__________
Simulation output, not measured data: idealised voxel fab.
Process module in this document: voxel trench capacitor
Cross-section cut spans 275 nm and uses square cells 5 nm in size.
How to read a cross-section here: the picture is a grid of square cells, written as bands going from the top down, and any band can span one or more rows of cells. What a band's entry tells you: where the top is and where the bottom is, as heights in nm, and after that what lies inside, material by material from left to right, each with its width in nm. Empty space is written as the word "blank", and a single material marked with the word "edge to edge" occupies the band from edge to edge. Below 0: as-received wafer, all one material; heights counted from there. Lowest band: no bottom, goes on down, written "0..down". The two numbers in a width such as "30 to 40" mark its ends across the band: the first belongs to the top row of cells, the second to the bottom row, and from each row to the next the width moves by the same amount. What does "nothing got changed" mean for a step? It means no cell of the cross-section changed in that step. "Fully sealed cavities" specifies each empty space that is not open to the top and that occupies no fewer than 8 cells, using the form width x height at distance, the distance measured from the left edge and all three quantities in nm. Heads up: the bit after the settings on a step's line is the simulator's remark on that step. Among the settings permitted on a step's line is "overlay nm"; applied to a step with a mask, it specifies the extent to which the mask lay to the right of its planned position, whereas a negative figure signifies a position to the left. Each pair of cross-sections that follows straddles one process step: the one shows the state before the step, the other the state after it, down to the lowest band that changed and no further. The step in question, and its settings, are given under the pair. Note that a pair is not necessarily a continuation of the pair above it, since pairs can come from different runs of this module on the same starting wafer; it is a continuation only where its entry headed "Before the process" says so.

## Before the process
__________

Give back all the material, with each line exactly as it stands.

• Result:
Simulation output, not measured data: idealised voxel fab.
Process module in this document: voxel trench capacitor
Cross-section cut spans 275 nm and uses square cells 5 nm in size.
How to read a cross-section here: the picture is a grid of square cells, written as bands going from the top down, and any band can span one or more rows of cells. What a band's entry tells you: where the top is and where the bottom is, as heights in nm, and after that what lies inside, material by material from left to right, each with its width in nm. Empty space is written as the word "blank", and a single material marked with the word "edge to edge" occupies the band from edge to edge. Below 0: as-received wafer, all one material; heights counted from there. Lowest band: no bottom, goes on down, written "0..down". The two numbers in a width such as "30 to 40" mark its ends across the band: the first belongs to the top row of cells, the second to the bottom row, and from each row to the next the width moves by the same amount. What does "nothing got changed" mean for a step? It means no cell of the cross-section changed in that step. "Fully sealed cavities" specifies each empty space that is not open to the top and that occupies no fewer than 8 cells, using the form width x height at distance, the distance measured from the left edge and all three quantities in nm. Heads up: the bit after the settings on a step's line is the simulator's remark on that step. Among the settings permitted on a step's line is "overlay nm"; applied to a step with a mask, it specifies the extent to which the mask lay to the right of its planned position, whereas a negative figure signifies a position to the left. Each pair of cross-sections that follows straddles one process step: the one shows the state before the step, the other the state after it, down to the lowest band that changed and no further. The step in question, and its settings, are given under the pair. Note that a pair is not necessarily a continuation of the pair above it, since pairs can come from different runs of this module on the same starting wafer; it is a continuation only where its entry headed "Before the process" says so.

## Before the process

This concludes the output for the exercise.